> **Work order**
Here is a listing. Reproduce it exactly.

• • • • •

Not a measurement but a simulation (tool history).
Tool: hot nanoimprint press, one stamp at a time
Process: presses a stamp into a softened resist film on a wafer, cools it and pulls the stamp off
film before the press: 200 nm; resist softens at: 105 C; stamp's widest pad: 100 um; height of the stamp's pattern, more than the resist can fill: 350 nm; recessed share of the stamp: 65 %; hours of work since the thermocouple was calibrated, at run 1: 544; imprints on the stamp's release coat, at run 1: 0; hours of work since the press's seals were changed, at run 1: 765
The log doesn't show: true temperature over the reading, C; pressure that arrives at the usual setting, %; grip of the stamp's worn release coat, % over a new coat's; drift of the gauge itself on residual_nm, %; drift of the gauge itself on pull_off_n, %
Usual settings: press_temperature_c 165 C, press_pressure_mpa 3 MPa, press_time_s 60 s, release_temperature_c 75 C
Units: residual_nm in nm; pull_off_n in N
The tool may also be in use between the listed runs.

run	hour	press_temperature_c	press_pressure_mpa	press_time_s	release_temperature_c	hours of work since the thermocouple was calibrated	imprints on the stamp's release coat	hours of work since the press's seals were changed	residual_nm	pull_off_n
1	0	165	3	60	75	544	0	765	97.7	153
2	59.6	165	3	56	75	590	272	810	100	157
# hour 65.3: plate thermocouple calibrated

• • • • •

> **Expected answer**
Not a measurement but a simulation (tool history).
Tool: hot nanoimprint press, one stamp at a time
Process: presses a stamp into a softened resist film on a wafer, cools it and pulls the stamp off
film before the press: 200 nm; resist softens at: 105 C; stamp's widest pad: 100 um; height of the stamp's pattern, more than the resist can fill: 350 nm; recessed share of the stamp: 65 %; hours of work since the thermocouple was calibrated, at run 1: 544; imprints on the stamp's release coat, at run 1: 0; hours of work since the press's seals were changed, at run 1: 765
The log doesn't show: true temperature over the reading, C; pressure that arrives at the usual setting, %; grip of the stamp's worn release coat, % over a new coat's; drift of the gauge itself on residual_nm, %; drift of the gauge itself on pull_off_n, %
Usual settings: press_temperature_c 165 C, press_pressure_mpa 3 MPa, press_time_s 60 s, release_temperature_c 75 C
Units: residual_nm in nm; pull_off_n in N
The tool may also be in use between the listed runs.

run	hour	press_temperature_c	press_pressure_mpa	press_time_s	release_temperature_c	hours of work since the thermocouple was calibrated	imprints on the stamp's release coat	hours of work since the press's seals were changed	residual_nm	pull_off_n
1	0	165	3	60	75	544	0	765	97.7	153
2	59.6	165	3	56	75	590	272	810	100	157
# hour 65.3: plate thermocouple calibrated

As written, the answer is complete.